=== Section Start ===
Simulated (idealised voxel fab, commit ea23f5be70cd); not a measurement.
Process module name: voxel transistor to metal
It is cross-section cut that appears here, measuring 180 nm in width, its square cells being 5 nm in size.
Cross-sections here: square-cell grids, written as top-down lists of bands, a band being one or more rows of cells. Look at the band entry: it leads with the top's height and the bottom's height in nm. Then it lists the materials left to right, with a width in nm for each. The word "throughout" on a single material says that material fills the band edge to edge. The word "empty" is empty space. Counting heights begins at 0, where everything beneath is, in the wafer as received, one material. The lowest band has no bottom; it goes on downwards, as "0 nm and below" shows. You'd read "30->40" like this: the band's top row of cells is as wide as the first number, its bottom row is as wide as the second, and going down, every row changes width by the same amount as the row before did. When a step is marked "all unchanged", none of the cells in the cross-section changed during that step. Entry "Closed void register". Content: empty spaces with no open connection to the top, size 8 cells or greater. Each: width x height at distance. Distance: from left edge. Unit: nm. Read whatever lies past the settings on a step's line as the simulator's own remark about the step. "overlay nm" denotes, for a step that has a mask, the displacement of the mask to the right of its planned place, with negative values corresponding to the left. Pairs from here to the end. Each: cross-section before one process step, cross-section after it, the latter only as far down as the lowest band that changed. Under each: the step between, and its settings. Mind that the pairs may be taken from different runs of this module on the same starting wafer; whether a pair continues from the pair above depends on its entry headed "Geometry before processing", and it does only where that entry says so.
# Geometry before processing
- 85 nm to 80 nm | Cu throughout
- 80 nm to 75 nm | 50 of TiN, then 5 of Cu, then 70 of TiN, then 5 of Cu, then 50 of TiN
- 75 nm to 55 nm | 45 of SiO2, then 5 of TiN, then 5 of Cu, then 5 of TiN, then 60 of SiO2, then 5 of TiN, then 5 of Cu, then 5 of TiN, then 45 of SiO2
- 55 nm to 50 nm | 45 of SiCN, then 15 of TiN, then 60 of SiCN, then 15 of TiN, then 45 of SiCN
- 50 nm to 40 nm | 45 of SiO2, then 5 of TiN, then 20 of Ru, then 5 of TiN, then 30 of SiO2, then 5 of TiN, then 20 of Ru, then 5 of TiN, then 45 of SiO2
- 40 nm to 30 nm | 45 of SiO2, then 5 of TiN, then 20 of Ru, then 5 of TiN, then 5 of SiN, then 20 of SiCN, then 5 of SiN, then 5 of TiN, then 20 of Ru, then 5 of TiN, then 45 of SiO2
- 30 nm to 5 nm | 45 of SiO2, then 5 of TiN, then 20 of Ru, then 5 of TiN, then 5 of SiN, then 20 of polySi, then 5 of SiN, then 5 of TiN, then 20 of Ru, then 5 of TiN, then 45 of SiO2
=== Section End ===

- [ASSIGNMENT]
Starting with the first line above and ending with the line that holds "It is cross-section", restate each line word for word and add nothing else.

- [EXERCISE OUTPUT]
Simulated (idealised voxel fab, commit ea23f5be70cd); not a measurement.
Process module name: voxel transistor to metal
It is cross-section cut that appears here, measuring 180 nm in width, its square cells being 5 nm in size.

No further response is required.